▸ Work order: For the material below, output exactly the span from the line with "The wafer is" to the line with "(*) following a", including both, and nothing besides.

[Records supplied Boundary: Start]
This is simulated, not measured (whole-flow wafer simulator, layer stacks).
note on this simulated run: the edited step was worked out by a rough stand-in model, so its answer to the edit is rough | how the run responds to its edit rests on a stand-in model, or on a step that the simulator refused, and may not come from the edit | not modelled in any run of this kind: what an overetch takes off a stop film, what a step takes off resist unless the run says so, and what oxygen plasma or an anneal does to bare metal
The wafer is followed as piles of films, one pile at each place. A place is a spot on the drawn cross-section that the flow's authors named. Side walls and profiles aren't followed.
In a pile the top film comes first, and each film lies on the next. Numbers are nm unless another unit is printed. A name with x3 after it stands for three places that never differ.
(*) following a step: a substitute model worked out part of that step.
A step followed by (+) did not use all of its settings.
[Records supplied Boundary: End]

▸ Exercise output:
The wafer is followed as piles of films, one pile at each place. A place is a spot on the drawn cross-section that the flow's authors named. Side walls and profiles aren't followed.
In a pile the top film comes first, and each film lies on the next. Numbers are nm unless another unit is printed. A name with x3 after it stands for three places that never differ.
(*) following a step: a substitute model worked out part of that step.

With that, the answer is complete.